Required action: Copy out all of the data below with no alterations.

Source information:
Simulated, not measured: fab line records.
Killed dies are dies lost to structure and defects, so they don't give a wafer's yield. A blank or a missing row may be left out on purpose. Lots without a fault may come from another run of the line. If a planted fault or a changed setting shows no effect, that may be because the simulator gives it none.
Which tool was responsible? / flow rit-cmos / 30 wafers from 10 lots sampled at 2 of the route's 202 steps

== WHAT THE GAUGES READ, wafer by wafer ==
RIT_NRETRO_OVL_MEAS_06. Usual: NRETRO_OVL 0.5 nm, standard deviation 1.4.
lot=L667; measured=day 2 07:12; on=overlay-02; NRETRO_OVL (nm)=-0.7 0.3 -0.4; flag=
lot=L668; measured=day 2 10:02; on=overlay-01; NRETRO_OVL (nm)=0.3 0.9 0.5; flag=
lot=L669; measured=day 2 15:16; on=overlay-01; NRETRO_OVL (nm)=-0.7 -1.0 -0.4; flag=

Response area:
Simulated, not measured: fab line records.
Killed dies are dies lost to structure and defects, so they don't give a wafer's yield. A blank or a missing row may be left out on purpose. Lots without a fault may come from another run of the line. If a planted fault or a changed setting shows no effect, that may be because the simulator gives it none.
Which tool was responsible? / flow rit-cmos / 30 wafers from 10 lots sampled at 2 of the route's 202 steps

== WHAT THE GAUGES READ, wafer by wafer ==
RIT_NRETRO_OVL_MEAS_06. Usual: NRETRO_OVL 0.5 nm, standard deviation 1.4.
lot=L667; measured=day 2 07:12; on=overlay-02; NRETRO_OVL (nm)=-0.7 0.3 -0.4; flag=
lot=L668; measured=day 2 10:02; on=overlay-01; NRETRO_OVL (nm)=0.3 0.9 0.5; flag=
lot=L669; measured=day 2 15:16; on=overlay-01; NRETRO_OVL (nm)=-0.7 -1.0 -0.4; flag=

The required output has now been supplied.